:: ASSIGNED TASK ::
Which lines of the entries below run from the one holding "The wafer is" to the one holding "(+) after a", inclusive? Set down exactly those lines and no others.

************

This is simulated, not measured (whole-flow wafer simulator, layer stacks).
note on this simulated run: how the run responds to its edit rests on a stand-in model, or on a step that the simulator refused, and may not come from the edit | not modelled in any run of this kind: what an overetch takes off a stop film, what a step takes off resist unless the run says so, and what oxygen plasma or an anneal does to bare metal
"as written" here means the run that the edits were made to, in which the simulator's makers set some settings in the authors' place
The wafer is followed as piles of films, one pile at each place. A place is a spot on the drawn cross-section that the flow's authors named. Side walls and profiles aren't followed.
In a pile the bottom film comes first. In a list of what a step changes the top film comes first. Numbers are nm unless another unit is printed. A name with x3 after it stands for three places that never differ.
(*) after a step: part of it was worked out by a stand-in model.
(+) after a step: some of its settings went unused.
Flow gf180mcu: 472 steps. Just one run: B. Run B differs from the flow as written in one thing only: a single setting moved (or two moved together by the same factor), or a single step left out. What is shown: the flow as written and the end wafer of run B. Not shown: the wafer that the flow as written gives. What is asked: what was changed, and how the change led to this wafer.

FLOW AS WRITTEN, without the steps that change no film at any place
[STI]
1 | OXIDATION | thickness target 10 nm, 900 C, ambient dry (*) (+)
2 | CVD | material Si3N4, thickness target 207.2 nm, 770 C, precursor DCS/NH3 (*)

************

:: SOLUTION ::
The wafer is followed as piles of films, one pile at each place. A place is a spot on the drawn cross-section that the flow's authors named. Side walls and profiles aren't followed.
In a pile the bottom film comes first. In a list of what a step changes the top film comes first. Numbers are nm unless another unit is printed. A name with x3 after it stands for three places that never differ.
(*) after a step: part of it was worked out by a stand-in model.
(+) after a step: some of its settings went unused.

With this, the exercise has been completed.